▶ **WORK ITEM**: Please print the whole listing again, exactly as shown.

▶ **ENTRIES SHOWN**:
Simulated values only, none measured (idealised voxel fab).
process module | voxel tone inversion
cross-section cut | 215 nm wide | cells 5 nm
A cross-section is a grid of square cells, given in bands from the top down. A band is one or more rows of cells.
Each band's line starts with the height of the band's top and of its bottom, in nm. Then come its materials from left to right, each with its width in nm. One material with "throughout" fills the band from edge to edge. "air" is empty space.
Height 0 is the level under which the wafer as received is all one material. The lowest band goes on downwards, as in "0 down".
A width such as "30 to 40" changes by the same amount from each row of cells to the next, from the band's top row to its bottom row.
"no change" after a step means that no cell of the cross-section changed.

▶ **EXPECTED ANSWER**:
Simulated values only, none measured (idealised voxel fab).
process module | voxel tone inversion
cross-section cut | 215 nm wide | cells 5 nm
A cross-section is a grid of square cells, given in bands from the top down. A band is one or more rows of cells.
Each band's line starts with the height of the band's top and of its bottom, in nm. Then come its materials from left to right, each with its width in nm. One material with "throughout" fills the band from edge to edge. "air" is empty space.
Height 0 is the level under which the wafer as received is all one material. The lowest band goes on downwards, as in "0 down".
A width such as "30 to 40" changes by the same amount from each row of cells to the next, from the band's top row to its bottom row.
"no change" after a step means that no cell of the cross-section changed.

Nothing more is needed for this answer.